WORK ITEM
Among the records that follow, find the line with "934.2 | 75.8 |" and the line with "902.6 | 73.2 |". Set down those lines and all lines between them exactly, without adding anything.

(DATA RECORDS begins)
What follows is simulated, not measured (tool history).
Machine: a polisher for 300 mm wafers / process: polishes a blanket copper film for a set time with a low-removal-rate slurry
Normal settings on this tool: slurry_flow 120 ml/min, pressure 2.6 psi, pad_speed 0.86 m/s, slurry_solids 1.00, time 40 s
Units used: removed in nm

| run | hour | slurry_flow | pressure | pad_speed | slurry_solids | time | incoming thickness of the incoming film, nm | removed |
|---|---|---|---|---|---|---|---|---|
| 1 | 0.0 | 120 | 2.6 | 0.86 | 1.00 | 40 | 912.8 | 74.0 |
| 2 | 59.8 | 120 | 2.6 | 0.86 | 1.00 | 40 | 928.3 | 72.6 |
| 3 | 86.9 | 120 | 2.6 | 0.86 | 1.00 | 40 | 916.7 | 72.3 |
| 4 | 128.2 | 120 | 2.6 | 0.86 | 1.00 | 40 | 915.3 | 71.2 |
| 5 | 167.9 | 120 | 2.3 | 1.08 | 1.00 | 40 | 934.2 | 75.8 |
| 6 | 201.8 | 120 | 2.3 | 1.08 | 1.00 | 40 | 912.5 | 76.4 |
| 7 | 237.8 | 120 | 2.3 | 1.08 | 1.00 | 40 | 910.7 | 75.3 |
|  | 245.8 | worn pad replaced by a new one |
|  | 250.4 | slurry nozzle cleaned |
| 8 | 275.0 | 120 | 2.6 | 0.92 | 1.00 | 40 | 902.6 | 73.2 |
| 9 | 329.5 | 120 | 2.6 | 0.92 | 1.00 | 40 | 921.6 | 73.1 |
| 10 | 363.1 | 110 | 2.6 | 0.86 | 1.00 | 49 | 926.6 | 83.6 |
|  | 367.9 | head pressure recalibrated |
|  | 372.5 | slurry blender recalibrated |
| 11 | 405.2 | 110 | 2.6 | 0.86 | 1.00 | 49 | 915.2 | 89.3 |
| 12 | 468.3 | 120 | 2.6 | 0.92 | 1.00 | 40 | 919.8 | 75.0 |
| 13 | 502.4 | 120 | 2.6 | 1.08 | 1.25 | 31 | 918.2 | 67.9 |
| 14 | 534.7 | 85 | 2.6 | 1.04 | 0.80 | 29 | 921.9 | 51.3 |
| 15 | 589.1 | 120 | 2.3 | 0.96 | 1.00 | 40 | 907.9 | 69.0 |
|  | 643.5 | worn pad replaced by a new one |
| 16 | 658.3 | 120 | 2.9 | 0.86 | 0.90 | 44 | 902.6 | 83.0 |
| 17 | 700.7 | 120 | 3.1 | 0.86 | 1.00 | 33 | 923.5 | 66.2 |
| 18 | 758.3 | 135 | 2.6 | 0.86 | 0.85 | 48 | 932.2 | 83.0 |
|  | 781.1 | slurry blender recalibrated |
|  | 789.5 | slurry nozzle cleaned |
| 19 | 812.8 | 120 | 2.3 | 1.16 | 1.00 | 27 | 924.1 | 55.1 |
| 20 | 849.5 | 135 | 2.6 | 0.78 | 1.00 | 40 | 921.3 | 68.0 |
(DATA RECORDS ends)

RESPONSE
| 5 | 167.9 | 120 | 2.3 | 1.08 | 1.00 | 40 | 934.2 | 75.8 |
| 6 | 201.8 | 120 | 2.3 | 1.08 | 1.00 | 40 | 912.5 | 76.4 |
| 7 | 237.8 | 120 | 2.3 | 1.08 | 1.00 | 40 | 910.7 | 75.3 |
|  | 245.8 | worn pad replaced by a new one |
|  | 250.4 | slurry nozzle cleaned |
| 8 | 275.0 | 120 | 2.6 | 0.92 | 1.00 | 40 | 902.6 | 73.2 |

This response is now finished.